REQUIREMENT → The whole listing below needs to be retyped without a single change.

[Opening THE DATA section]

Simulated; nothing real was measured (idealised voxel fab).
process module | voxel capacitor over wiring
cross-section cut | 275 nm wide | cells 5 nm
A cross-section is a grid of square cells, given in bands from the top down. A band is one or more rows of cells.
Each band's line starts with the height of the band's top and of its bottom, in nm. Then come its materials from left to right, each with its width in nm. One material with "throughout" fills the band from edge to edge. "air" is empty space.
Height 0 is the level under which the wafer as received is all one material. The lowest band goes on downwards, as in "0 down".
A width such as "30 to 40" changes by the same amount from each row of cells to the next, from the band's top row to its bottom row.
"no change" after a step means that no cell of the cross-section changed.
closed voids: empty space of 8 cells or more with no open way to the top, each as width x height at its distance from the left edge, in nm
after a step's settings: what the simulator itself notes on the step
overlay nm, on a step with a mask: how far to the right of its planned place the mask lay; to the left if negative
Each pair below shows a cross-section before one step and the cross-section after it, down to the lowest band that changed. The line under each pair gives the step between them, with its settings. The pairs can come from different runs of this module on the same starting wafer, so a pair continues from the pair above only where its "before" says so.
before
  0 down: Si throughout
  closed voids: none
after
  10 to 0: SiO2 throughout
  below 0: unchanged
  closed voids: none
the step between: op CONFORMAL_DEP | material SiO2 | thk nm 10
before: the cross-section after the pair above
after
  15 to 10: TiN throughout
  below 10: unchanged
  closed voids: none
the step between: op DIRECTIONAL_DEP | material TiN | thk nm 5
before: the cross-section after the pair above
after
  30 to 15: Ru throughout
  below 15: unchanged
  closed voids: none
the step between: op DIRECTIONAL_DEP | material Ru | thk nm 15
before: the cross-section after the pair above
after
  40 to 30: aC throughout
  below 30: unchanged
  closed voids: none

[Closing THE DATA section]

RESPONSE →
Simulated; nothing real was measured (idealised voxel fab).
process module | voxel capacitor over wiring
cross-section cut | 275 nm wide | cells 5 nm
A cross-section is a grid of square cells, given in bands from the top down. A band is one or more rows of cells.
Each band's line starts with the height of the band's top and of its bottom, in nm. Then come its materials from left to right, each with its width in nm. One material with "throughout" fills the band from edge to edge. "air" is empty space.
Height 0 is the level under which the wafer as received is all one material. The lowest band goes on downwards, as in "0 down".
A width such as "30 to 40" changes by the same amount from each row of cells to the next, from the band's top row to its bottom row.
"no change" after a step means that no cell of the cross-section changed.
closed voids: empty space of 8 cells or more with no open way to the top, each as width x height at its distance from the left edge, in nm
after a step's settings: what the simulator itself notes on the step
overlay nm, on a step with a mask: how far to the right of its planned place the mask lay; to the left if negative
Each pair below shows a cross-section before one step and the cross-section after it, down to the lowest band that changed. The line under each pair gives the step between them, with its settings. The pairs can come from different runs of this module on the same starting wafer, so a pair continues from the pair above only where its "before" says so.
before
  0 down: Si throughout
  closed voids: none
after
  10 to 0: SiO2 throughout
  below 0: unchanged
  closed voids: none
the step between: op CONFORMAL_DEP | material SiO2 | thk nm 10
before: the cross-section after the pair above
after
  15 to 10: TiN throughout
  below 10: unchanged
  closed voids: none
the step between: op DIRECTIONAL_DEP | material TiN | thk nm 5
before: the cross-section after the pair above
after
  30 to 15: Ru throughout
  below 15: unchanged
  closed voids: none
the step between: op DIRECTIONAL_DEP | material Ru | thk nm 15
before: the cross-section after the pair above
after
  40 to 30: aC throughout
  below 30: unchanged
  closed voids: none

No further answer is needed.